====== EXTRACTED MATERIAL

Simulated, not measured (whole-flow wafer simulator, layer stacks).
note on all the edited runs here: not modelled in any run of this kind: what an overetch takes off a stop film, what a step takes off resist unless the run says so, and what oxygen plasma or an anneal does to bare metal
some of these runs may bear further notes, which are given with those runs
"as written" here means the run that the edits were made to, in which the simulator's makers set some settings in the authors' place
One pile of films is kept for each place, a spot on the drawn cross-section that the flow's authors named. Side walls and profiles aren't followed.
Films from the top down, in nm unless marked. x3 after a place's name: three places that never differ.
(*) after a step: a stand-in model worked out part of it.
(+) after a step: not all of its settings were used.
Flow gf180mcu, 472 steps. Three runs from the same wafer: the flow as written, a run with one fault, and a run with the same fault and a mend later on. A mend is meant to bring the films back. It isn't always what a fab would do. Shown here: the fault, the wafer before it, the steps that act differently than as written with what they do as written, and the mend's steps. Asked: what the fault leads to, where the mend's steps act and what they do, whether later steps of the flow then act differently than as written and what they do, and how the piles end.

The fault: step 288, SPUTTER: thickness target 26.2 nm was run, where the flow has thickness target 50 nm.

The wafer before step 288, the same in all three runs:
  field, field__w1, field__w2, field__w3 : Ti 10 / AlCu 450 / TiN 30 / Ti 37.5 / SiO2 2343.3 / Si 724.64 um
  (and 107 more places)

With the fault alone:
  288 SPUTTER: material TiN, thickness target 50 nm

============

- WORK REQUEST
Within the material above, output exactly the lines from the one with "The wafer before step" through the one with "With the fault", end lines included, and nothing besides.

- REPLY
The wafer before step 288, the same in all three runs:
  field, field__w1, field__w2, field__w3 : Ti 10 / AlCu 450 / TiN 30 / Ti 37.5 / SiO2 2343.3 / Si 724.64 um
  (and 107 more places)

With the fault alone:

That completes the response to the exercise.